> Work request:
In the listing below, find the line with "chamber | drypump_motor_current_A (A)" and the line with "L093.6 | 5.3". Repeat those two lines and all lines between them exactly.

______________________________

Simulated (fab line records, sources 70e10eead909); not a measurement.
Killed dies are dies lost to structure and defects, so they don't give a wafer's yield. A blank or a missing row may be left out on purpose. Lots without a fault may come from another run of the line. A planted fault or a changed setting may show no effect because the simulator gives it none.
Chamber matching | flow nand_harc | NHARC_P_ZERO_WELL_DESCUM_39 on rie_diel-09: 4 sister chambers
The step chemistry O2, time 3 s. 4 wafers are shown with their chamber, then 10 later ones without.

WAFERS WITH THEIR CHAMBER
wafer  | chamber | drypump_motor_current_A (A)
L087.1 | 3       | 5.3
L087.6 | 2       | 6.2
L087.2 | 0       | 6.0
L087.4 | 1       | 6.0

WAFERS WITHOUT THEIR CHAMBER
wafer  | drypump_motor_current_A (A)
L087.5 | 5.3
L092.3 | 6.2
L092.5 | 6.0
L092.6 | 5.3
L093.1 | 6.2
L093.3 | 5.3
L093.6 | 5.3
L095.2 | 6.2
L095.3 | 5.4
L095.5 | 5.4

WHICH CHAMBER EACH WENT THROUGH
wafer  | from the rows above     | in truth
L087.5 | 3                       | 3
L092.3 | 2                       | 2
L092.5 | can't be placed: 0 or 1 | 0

______________________________

> Response box:
wafer  | chamber | drypump_motor_current_A (A)
L087.1 | 3       | 5.3
L087.6 | 2       | 6.2
L087.2 | 0       | 6.0
L087.4 | 1       | 6.0

WAFERS WITHOUT THEIR CHAMBER
wafer  | drypump_motor_current_A (A)
L087.5 | 5.3
L092.3 | 6.2
L092.5 | 6.0
L092.6 | 5.3
L093.1 | 6.2
L093.3 | 5.3
L093.6 | 5.3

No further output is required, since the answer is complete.